- Data excerpts
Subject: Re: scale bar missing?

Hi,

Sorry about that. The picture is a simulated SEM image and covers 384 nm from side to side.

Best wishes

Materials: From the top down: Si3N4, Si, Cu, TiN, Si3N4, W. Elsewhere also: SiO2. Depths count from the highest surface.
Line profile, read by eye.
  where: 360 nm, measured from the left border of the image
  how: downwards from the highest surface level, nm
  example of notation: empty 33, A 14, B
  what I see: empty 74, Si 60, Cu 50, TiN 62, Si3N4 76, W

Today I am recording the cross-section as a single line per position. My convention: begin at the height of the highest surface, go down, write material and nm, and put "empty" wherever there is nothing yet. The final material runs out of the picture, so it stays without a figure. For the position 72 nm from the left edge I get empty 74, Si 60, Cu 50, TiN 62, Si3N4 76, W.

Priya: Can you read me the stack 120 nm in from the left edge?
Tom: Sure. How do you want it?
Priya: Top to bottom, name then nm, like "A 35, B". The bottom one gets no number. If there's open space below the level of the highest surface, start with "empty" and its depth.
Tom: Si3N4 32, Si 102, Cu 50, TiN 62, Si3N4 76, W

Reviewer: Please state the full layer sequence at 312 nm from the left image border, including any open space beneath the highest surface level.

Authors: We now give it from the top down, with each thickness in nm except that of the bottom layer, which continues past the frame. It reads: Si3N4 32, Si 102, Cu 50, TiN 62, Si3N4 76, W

- Assigned task
Up to and including the line that contains "Materials: From the", restate word for word every line of the entries, starting from the first.

- Written response
Subject: Re: scale bar missing?

Hi,

Sorry about that. The picture is a simulated SEM image and covers 384 nm from side to side.

Best wishes

Materials: From the top down: Si3N4, Si, Cu, TiN, Si3N4, W. Elsewhere also: SiO2. Depths count from the highest surface.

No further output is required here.